● WORK ITEM
Exactly the lines from the beginning of the material to the line with "note on this" are to be repeated, both ends included.

● DATA FOR ANALYSIS
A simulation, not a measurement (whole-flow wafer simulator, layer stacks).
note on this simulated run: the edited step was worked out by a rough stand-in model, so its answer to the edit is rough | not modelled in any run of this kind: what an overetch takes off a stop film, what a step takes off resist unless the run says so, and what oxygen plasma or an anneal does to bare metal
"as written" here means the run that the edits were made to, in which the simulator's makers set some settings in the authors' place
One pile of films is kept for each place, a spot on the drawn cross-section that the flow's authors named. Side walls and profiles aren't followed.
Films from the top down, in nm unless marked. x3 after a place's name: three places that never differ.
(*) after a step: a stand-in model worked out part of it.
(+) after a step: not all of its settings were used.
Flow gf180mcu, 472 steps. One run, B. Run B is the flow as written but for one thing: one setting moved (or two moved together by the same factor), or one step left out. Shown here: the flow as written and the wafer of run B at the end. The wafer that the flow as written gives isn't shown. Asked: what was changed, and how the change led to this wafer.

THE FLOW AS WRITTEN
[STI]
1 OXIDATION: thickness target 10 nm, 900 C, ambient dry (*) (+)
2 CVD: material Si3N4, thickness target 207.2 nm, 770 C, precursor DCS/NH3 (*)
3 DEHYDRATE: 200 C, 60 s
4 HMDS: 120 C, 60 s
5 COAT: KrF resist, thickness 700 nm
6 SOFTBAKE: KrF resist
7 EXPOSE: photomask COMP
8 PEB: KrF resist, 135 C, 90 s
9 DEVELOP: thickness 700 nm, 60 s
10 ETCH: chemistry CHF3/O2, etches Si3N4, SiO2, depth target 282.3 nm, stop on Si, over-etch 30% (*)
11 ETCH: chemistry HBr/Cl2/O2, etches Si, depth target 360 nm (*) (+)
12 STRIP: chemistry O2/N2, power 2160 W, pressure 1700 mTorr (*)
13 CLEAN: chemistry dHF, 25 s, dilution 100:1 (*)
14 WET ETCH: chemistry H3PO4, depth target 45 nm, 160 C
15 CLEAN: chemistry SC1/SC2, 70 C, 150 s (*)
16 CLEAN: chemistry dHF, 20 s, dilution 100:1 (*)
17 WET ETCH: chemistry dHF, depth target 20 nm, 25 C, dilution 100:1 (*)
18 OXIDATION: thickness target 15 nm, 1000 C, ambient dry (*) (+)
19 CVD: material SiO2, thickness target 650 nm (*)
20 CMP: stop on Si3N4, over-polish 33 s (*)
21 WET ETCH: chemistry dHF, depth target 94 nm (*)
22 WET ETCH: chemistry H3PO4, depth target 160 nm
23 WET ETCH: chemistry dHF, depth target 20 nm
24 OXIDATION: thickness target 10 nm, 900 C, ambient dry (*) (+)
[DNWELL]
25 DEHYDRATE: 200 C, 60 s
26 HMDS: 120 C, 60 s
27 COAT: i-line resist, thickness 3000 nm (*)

● EXERCISE OUTPUT
A simulation, not a measurement (whole-flow wafer simulator, layer stacks).
note on this simulated run: the edited step was worked out by a rough stand-in model, so its answer to the edit is rough | not modelled in any run of this kind: what an overetch takes off a stop film, what a step takes off resist unless the run says so, and what oxygen plasma or an anneal does to bare metal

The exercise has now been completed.